** Available data follows **

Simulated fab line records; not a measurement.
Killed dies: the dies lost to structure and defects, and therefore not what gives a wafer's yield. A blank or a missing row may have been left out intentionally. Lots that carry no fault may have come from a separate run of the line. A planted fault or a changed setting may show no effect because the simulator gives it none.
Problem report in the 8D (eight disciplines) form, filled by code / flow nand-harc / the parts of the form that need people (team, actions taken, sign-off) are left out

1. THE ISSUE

** End of Available data **

* Work item: I'd like all of the entries written out again exactly as they appear above.

* Exercise result:
Simulated fab line records; not a measurement.
Killed dies: the dies lost to structure and defects, and therefore not what gives a wafer's yield. A blank or a missing row may have been left out intentionally. Lots that carry no fault may have come from a separate run of the line. A planted fault or a changed setting may show no effect because the simulator gives it none.
Problem report in the 8D (eight disciplines) form, filled by code / flow nand-harc / the parts of the form that need people (team, actions taken, sign-off) are left out

1. THE ISSUE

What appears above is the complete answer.